§ **Work instruction**:
The entries should be restated word for word.

BEGIN Data to examine
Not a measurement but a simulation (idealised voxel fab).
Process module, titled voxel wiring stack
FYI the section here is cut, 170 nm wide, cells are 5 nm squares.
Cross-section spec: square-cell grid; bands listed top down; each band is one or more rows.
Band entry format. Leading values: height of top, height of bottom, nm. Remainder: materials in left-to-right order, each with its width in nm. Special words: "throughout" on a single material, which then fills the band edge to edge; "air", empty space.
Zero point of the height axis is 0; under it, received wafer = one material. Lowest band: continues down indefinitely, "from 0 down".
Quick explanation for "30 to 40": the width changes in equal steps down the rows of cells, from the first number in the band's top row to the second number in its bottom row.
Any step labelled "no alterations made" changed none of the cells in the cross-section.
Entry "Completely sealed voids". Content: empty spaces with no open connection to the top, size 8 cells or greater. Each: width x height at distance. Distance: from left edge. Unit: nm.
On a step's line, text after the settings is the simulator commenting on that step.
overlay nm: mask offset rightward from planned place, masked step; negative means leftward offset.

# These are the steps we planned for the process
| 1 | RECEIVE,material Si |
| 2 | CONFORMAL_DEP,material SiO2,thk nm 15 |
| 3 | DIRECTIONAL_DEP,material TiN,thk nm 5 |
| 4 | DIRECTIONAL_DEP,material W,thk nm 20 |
END Data to examine

§ **Response box**:
Not a measurement but a simulation (idealised voxel fab).
Process module, titled voxel wiring stack
FYI the section here is cut, 170 nm wide, cells are 5 nm squares.
Cross-section spec: square-cell grid; bands listed top down; each band is one or more rows.
Band entry format. Leading values: height of top, height of bottom, nm. Remainder: materials in left-to-right order, each with its width in nm. Special words: "throughout" on a single material, which then fills the band edge to edge; "air", empty space.
Zero point of the height axis is 0; under it, received wafer = one material. Lowest band: continues down indefinitely, "from 0 down".
Quick explanation for "30 to 40": the width changes in equal steps down the rows of cells, from the first number in the band's top row to the second number in its bottom row.
Any step labelled "no alterations made" changed none of the cells in the cross-section.
Entry "Completely sealed voids". Content: empty spaces with no open connection to the top, size 8 cells or greater. Each: width x height at distance. Distance: from left edge. Unit: nm.
On a step's line, text after the settings is the simulator commenting on that step.
overlay nm: mask offset rightward from planned place, masked step; negative means leftward offset.

# These are the steps we planned for the process
| 1 | RECEIVE,material Si |
| 2 | CONFORMAL_DEP,material SiO2,thk nm 15 |
| 3 | DIRECTIONAL_DEP,material TiN,thk nm 5 |
| 4 | DIRECTIONAL_DEP,material W,thk nm 20 |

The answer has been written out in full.